__Activity__:
The answer consists solely of the listing's lines from the first through the line containing "B: takes the", each reproduced exactly.

__Raw data__:
-*-*-

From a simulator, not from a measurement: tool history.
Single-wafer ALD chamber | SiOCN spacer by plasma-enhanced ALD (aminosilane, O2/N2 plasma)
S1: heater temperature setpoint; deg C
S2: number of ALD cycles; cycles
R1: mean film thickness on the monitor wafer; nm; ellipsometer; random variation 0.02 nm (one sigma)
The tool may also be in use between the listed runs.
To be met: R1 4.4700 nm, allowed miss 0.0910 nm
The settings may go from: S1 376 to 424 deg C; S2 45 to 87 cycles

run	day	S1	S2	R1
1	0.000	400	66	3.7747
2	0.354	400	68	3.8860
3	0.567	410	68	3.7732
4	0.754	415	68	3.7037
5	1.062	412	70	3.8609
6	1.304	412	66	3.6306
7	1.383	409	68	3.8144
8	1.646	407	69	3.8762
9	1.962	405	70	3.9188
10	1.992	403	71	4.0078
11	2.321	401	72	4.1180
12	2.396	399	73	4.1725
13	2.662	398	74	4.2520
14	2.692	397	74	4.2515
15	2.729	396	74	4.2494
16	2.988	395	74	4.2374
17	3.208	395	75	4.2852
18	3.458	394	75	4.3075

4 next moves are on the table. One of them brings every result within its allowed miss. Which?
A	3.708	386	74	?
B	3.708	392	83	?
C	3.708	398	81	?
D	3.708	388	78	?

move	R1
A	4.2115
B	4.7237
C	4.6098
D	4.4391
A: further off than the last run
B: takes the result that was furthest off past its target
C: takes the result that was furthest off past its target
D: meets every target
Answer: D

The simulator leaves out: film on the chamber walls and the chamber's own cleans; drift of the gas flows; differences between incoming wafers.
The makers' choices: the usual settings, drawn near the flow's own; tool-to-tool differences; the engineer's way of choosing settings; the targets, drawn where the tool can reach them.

-*-*-

__Written solution__:
From a simulator, not from a measurement: tool history.
Single-wafer ALD chamber | SiOCN spacer by plasma-enhanced ALD (aminosilane, O2/N2 plasma)
S1: heater temperature setpoint; deg C
S2: number of ALD cycles; cycles
R1: mean film thickness on the monitor wafer; nm; ellipsometer; random variation 0.02 nm (one sigma)
The tool may also be in use between the listed runs.
To be met: R1 4.4700 nm, allowed miss 0.0910 nm
The settings may go from: S1 376 to 424 deg C; S2 45 to 87 cycles

run	day	S1	S2	R1
1	0.000	400	66	3.7747
2	0.354	400	68	3.8860
3	0.567	410	68	3.7732
4	0.754	415	68	3.7037
5	1.062	412	70	3.8609
6	1.304	412	66	3.6306
7	1.383	409	68	3.8144
8	1.646	407	69	3.8762
9	1.962	405	70	3.9188
10	1.992	403	71	4.0078
11	2.321	401	72	4.1180
12	2.396	399	73	4.1725
13	2.662	398	74	4.2520
14	2.692	397	74	4.2515
15	2.729	396	74	4.2494
16	2.988	395	74	4.2374
17	3.208	395	75	4.2852
18	3.458	394	75	4.3075

4 next moves are on the table. One of them brings every result within its allowed miss. Which?
A	3.708	386	74	?
B	3.708	392	83	?
C	3.708	398	81	?
D	3.708	388	78	?

move	R1
A	4.2115
B	4.7237
C	4.6098
D	4.4391
A: further off than the last run
B: takes the result that was furthest off past its target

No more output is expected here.